> [Work task] What follows is a listing to be transcribed exactly.

Listed entries section start

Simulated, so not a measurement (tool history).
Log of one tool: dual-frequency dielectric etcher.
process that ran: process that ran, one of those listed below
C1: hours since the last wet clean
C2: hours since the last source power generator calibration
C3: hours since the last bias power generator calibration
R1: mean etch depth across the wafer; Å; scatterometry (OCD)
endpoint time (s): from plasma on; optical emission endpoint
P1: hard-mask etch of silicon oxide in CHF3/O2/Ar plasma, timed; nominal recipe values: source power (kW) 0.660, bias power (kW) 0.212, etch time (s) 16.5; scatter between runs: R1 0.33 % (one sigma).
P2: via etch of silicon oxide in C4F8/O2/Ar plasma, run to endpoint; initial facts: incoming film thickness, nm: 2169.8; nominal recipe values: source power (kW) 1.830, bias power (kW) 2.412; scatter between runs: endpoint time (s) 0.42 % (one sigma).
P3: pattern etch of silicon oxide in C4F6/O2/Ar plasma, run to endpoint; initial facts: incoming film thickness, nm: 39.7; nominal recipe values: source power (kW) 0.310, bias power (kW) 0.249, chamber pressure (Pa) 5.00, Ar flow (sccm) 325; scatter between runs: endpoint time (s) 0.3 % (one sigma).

Listed entries section end

> [Exercise solution]
Simulated, so not a measurement (tool history).
Log of one tool: dual-frequency dielectric etcher.
process that ran: process that ran, one of those listed below
C1: hours since the last wet clean
C2: hours since the last source power generator calibration
C3: hours since the last bias power generator calibration
R1: mean etch depth across the wafer; Å; scatterometry (OCD)
endpoint time (s): from plasma on; optical emission endpoint
P1: hard-mask etch of silicon oxide in CHF3/O2/Ar plasma, timed; nominal recipe values: source power (kW) 0.660, bias power (kW) 0.212, etch time (s) 16.5; scatter between runs: R1 0.33 % (one sigma).
P2: via etch of silicon oxide in C4F8/O2/Ar plasma, run to endpoint; initial facts: incoming film thickness, nm: 2169.8; nominal recipe values: source power (kW) 1.830, bias power (kW) 2.412; scatter between runs: endpoint time (s) 0.42 % (one sigma).
P3: pattern etch of silicon oxide in C4F6/O2/Ar plasma, run to endpoint; initial facts: incoming film thickness, nm: 39.7; nominal recipe values: source power (kW) 0.310, bias power (kW) 0.249, chamber pressure (Pa) 5.00, Ar flow (sccm) 325; scatter between runs: endpoint time (s) 0.3 % (one sigma).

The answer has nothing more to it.